» **INFORMATION SUPPLIED**:
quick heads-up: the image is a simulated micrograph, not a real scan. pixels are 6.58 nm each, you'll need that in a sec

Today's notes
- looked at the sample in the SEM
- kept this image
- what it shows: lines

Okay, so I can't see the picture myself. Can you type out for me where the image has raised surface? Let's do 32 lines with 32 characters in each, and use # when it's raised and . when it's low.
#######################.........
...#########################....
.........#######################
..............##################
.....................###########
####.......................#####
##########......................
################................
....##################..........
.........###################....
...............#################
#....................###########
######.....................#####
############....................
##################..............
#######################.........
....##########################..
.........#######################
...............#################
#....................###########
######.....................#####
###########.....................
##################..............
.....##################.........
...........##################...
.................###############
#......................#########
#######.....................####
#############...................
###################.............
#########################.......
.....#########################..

» **ACTIVITY**:
Write each line of the data above out again without altering a word.

» **EXERCISE RESULT**:
quick heads-up: the image is a simulated micrograph, not a real scan. pixels are 6.58 nm each, you'll need that in a sec

Today's notes
- looked at the sample in the SEM
- kept this image
- what it shows: lines

Okay, so I can't see the picture myself. Can you type out for me where the image has raised surface? Let's do 32 lines with 32 characters in each, and use # when it's raised and . when it's low.
#######################.........
...#########################....
.........#######################
..............##################
.....................###########
####.......................#####
##########......................
################................
....##################..........
.........###################....
...............#################
#....................###########
######.....................#####
############....................
##################..............
#######################.........
....##########################..
.........#######################
...............#################
#....................###########
######.....................#####
###########.....................
##################..............
.....##################.........
...........##################...
.................###############
#......................#########
#######.....................####
#############...................
###################.............
#########################.......
.....#########################..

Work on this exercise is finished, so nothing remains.